## Supplied material:
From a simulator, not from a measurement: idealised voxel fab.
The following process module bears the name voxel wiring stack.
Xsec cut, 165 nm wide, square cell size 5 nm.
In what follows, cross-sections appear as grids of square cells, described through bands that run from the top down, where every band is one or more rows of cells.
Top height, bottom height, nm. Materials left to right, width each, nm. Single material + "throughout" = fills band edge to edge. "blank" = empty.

## Work instruction:
Return all of the material exactly as written, from the first line through the last.

## Expected answer:
From a simulator, not from a measurement: idealised voxel fab.
The following process module bears the name voxel wiring stack.
Xsec cut, 165 nm wide, square cell size 5 nm.
In what follows, cross-sections appear as grids of square cells, described through bands that run from the top down, where every band is one or more rows of cells.
Top height, bottom height, nm. Materials left to right, width each, nm. Single material + "throughout" = fills band edge to edge. "blank" = empty.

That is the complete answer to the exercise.